▶ [WORK TASK]:
Give the lines of the material verbatim, from the first line to the line with "LHHHHHHHHHHHHHHH", including both.

Start of RECORD SET

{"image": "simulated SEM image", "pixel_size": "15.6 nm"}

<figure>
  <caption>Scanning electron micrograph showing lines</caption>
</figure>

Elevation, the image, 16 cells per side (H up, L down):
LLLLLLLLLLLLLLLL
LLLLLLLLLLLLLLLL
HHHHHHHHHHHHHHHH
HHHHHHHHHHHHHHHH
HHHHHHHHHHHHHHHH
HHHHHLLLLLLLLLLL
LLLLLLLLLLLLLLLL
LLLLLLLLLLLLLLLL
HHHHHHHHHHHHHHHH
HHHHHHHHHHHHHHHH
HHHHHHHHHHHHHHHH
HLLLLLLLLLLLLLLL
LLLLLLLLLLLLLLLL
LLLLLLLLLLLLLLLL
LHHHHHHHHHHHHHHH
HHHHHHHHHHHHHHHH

End of RECORD SET

▶ [ANSWER SECTION]:
{"image": "simulated SEM image", "pixel_size": "15.6 nm"}

<figure>
  <caption>Scanning electron micrograph showing lines</caption>
</figure>

Elevation, the image, 16 cells per side (H up, L down):
LLLLLLLLLLLLLLLL
LLLLLLLLLLLLLLLL
HHHHHHHHHHHHHHHH
HHHHHHHHHHHHHHHH
HHHHHHHHHHHHHHHH
HHHHHLLLLLLLLLLL
LLLLLLLLLLLLLLLL
LLLLLLLLLLLLLLLL
HHHHHHHHHHHHHHHH
HHHHHHHHHHHHHHHH
HHHHHHHHHHHHHHHH
HLLLLLLLLLLLLLLL
LLLLLLLLLLLLLLLL
LLLLLLLLLLLLLLLL
LHHHHHHHHHHHHHHH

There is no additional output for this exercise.